* _Work item_:
Quote exactly, and only, the lines of the material below from the line with "2 op CONFORMAL_DEP" through the line with "5 op PATTERN".

BEGIN Data supplied

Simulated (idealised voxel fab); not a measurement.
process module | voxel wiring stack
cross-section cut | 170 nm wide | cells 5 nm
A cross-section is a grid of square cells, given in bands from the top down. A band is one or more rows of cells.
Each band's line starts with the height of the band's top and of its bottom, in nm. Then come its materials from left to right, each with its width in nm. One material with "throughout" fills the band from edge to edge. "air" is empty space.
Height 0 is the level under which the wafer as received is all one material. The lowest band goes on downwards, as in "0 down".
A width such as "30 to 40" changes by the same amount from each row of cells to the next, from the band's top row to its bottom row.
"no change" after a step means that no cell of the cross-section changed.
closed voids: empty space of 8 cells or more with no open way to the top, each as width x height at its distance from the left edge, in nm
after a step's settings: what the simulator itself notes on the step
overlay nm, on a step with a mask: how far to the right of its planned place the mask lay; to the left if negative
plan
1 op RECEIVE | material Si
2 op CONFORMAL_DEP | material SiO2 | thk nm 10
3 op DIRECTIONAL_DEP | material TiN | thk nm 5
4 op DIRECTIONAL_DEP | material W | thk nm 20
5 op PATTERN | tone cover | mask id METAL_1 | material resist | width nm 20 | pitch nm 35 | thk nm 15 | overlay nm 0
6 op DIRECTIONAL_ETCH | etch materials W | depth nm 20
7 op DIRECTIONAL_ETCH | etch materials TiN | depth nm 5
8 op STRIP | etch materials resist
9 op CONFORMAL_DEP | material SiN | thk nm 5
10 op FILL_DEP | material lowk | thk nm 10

END Data supplied

* _Answer space_:
2 op CONFORMAL_DEP | material SiO2 | thk nm 10
3 op DIRECTIONAL_DEP | material TiN | thk nm 5
4 op DIRECTIONAL_DEP | material W | thk nm 20
5 op PATTERN | tone cover | mask id METAL_1 | material resist | width nm 20 | pitch nm 35 | thk nm 15 | overlay nm 0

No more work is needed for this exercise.